Given records
::::::::
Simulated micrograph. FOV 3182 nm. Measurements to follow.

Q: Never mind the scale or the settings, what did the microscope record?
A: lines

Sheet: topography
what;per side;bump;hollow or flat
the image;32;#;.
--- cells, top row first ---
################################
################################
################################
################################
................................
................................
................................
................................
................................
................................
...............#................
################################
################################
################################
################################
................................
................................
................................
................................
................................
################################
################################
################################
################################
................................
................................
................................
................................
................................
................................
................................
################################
::::::::

Every line in the material must be repeated verbatim.

Simulated micrograph. FOV 3182 nm. Measurements to follow.

Q: Never mind the scale or the settings, what did the microscope record?
A: lines

Sheet: topography
what;per side;bump;hollow or flat
the image;32;#;.
--- cells, top row first ---
################################
################################
################################
################################
................................
................................
................................
................................
................................
................................
...............#................
################################
################################
################################
################################
................................
................................
................................
................................
................................
################################
################################
################################
################################
................................
................................
................................
................................
................................
................................
................................
################################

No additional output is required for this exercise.